───── INFORMATION ─────

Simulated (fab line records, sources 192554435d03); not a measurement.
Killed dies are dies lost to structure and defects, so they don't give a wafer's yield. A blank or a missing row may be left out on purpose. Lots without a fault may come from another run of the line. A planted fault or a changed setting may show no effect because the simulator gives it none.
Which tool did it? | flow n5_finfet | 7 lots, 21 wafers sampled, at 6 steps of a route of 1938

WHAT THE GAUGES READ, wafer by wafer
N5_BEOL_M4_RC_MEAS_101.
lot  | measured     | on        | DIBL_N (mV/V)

─────

BRIEF
Every record must be repeated precisely and in full.

EXERCISE OUTPUT
Simulated (fab line records, sources 192554435d03); not a measurement.
Killed dies are dies lost to structure and defects, so they don't give a wafer's yield. A blank or a missing row may be left out on purpose. Lots without a fault may come from another run of the line. A planted fault or a changed setting may show no effect because the simulator gives it none.
Which tool did it? | flow n5_finfet | 7 lots, 21 wafers sampled, at 6 steps of a route of 1938

WHAT THE GAUGES READ, wafer by wafer
N5_BEOL_M4_RC_MEAS_101.
lot  | measured     | on        | DIBL_N (mV/V)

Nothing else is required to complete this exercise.